Source data section start

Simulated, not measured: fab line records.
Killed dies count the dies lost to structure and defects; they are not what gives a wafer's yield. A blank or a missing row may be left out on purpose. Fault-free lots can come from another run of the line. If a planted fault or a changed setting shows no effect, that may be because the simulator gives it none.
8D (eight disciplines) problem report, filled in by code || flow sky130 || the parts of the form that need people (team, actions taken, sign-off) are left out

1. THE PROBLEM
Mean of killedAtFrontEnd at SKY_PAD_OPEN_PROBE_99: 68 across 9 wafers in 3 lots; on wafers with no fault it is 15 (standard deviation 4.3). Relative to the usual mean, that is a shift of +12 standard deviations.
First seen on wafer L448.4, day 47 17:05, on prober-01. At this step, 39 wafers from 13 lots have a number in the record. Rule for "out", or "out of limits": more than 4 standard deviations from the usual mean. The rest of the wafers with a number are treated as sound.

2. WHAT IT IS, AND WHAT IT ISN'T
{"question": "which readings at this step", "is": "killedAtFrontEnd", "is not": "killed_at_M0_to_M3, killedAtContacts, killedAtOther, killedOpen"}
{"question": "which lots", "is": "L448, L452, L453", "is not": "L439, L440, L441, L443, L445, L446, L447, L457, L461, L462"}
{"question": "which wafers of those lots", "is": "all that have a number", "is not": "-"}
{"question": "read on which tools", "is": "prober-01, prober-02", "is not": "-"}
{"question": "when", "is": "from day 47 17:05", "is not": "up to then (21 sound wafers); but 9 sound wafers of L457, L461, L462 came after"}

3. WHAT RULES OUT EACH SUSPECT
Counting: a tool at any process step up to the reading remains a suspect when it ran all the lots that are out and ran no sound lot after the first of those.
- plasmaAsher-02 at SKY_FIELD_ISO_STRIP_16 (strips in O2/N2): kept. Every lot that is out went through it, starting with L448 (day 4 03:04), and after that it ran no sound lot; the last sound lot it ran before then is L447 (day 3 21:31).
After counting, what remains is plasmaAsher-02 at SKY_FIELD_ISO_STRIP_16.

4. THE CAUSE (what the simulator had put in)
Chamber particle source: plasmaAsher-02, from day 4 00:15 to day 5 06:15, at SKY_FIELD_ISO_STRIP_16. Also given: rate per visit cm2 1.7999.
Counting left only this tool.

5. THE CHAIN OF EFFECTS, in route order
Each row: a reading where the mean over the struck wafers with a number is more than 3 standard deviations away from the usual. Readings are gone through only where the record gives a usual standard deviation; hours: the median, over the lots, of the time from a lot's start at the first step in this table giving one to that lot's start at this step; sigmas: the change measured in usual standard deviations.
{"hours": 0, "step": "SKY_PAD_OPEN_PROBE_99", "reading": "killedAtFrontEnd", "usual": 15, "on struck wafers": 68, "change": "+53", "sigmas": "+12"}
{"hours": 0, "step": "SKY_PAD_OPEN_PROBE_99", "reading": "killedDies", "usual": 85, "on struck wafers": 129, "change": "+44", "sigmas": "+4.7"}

Source data section end

* _Work item_:
Reproduce the records above line by line, without any change, up to and including the line that holds "- plasmaAsher-02 at".

* _Written answer_:
Simulated, not measured: fab line records.
Killed dies count the dies lost to structure and defects; they are not what gives a wafer's yield. A blank or a missing row may be left out on purpose. Fault-free lots can come from another run of the line. If a planted fault or a changed setting shows no effect, that may be because the simulator gives it none.
8D (eight disciplines) problem report, filled in by code || flow sky130 || the parts of the form that need people (team, actions taken, sign-off) are left out

1. THE PROBLEM
Mean of killedAtFrontEnd at SKY_PAD_OPEN_PROBE_99: 68 across 9 wafers in 3 lots; on wafers with no fault it is 15 (standard deviation 4.3). Relative to the usual mean, that is a shift of +12 standard deviations.
First seen on wafer L448.4, day 47 17:05, on prober-01. At this step, 39 wafers from 13 lots have a number in the record. Rule for "out", or "out of limits": more than 4 standard deviations from the usual mean. The rest of the wafers with a number are treated as sound.

2. WHAT IT IS, AND WHAT IT ISN'T
{"question": "which readings at this step", "is": "killedAtFrontEnd", "is not": "killed_at_M0_to_M3, killedAtContacts, killedAtOther, killedOpen"}
{"question": "which lots", "is": "L448, L452, L453", "is not": "L439, L440, L441, L443, L445, L446, L447, L457, L461, L462"}
{"question": "which wafers of those lots", "is": "all that have a number", "is not": "-"}
{"question": "read on which tools", "is": "prober-01, prober-02", "is not": "-"}
{"question": "when", "is": "from day 47 17:05", "is not": "up to then (21 sound wafers); but 9 sound wafers of L457, L461, L462 came after"}

3. WHAT RULES OUT EACH SUSPECT
Counting: a tool at any process step up to the reading remains a suspect when it ran all the lots that are out and ran no sound lot after the first of those.
- plasmaAsher-02 at SKY_FIELD_ISO_STRIP_16 (strips in O2/N2): kept. Every lot that is out went through it, starting with L448 (day 4 03:04), and after that it ran no sound lot; the last sound lot it ran before then is L447 (day 3 21:31).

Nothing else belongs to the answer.